REQUIRED ACTION: Give back exactly the lines of the material below, starting with the line with "L075 | day 19" and going on through the line with "L079 | day 22".

(SUPPLIED MATERIAL)

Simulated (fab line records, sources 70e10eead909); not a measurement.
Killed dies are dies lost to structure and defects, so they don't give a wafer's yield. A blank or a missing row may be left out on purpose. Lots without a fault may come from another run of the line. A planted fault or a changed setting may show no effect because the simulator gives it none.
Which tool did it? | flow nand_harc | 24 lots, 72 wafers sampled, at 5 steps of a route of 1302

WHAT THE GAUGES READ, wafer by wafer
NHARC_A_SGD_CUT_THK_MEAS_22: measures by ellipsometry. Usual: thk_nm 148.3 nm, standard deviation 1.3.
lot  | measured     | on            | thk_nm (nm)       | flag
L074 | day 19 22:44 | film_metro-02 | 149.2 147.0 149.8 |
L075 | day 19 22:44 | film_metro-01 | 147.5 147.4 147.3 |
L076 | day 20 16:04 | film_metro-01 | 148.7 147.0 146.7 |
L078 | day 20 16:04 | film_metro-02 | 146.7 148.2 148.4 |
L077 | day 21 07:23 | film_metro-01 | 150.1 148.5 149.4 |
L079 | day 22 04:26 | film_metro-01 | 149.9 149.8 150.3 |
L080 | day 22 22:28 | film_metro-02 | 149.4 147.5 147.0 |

(End SUPPLIED MATERIAL)

RESPONSE:
L075 | day 19 22:44 | film_metro-01 | 147.5 147.4 147.3 |
L076 | day 20 16:04 | film_metro-01 | 148.7 147.0 146.7 |
L078 | day 20 16:04 | film_metro-02 | 146.7 148.2 148.4 |
L077 | day 21 07:23 | film_metro-01 | 150.1 148.5 149.4 |
L079 | day 22 04:26 | film_metro-01 | 149.9 149.8 150.3 |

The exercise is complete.